## EXTRACTED MATERIAL
::::

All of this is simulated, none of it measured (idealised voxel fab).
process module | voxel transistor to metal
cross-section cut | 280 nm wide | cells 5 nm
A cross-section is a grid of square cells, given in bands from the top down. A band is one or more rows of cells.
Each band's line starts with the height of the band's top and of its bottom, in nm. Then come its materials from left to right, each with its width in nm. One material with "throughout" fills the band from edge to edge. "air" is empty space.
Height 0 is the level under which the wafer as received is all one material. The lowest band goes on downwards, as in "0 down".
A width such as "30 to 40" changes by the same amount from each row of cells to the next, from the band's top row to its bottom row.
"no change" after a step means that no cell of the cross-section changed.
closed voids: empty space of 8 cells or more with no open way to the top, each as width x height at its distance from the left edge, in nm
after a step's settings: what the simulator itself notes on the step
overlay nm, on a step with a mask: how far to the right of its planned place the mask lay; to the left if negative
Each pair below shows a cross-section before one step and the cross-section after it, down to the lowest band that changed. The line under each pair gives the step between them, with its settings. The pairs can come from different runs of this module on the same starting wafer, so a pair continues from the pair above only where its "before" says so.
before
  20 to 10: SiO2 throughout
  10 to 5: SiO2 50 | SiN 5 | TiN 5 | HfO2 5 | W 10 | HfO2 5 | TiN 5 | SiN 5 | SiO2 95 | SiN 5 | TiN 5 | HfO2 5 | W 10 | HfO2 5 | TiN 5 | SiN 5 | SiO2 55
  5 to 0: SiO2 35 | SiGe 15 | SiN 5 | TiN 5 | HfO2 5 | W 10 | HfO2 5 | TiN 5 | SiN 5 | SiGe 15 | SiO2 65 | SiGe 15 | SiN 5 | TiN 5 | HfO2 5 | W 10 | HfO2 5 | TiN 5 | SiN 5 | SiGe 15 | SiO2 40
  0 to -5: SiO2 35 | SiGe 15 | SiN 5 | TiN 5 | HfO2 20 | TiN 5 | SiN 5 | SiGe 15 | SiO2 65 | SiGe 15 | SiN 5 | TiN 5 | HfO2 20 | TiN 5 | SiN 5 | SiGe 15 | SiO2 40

::::

## WORK ITEM
Look above for the line holding "after a step's". Print it and every line after it, exactly, through the line holding "5 to 0: SiO2".

## REPLY
after a step's settings: what the simulator itself notes on the step
overlay nm, on a step with a mask: how far to the right of its planned place the mask lay; to the left if negative
Each pair below shows a cross-section before one step and the cross-section after it, down to the lowest band that changed. The line under each pair gives the step between them, with its settings. The pairs can come from different runs of this module on the same starting wafer, so a pair continues from the pair above only where its "before" says so.
before
  20 to 10: SiO2 throughout
  10 to 5: SiO2 50 | SiN 5 | TiN 5 | HfO2 5 | W 10 | HfO2 5 | TiN 5 | SiN 5 | SiO2 95 | SiN 5 | TiN 5 | HfO2 5 | W 10 | HfO2 5 | TiN 5 | SiN 5 | SiO2 55
  5 to 0: SiO2 35 | SiGe 15 | SiN 5 | TiN 5 | HfO2 5 | W 10 | HfO2 5 | TiN 5 | SiN 5 | SiGe 15 | SiO2 65 | SiGe 15 | SiN 5 | TiN 5 | HfO2 5 | W 10 | HfO2 5 | TiN 5 | SiN 5 | SiGe 15 | SiO2 40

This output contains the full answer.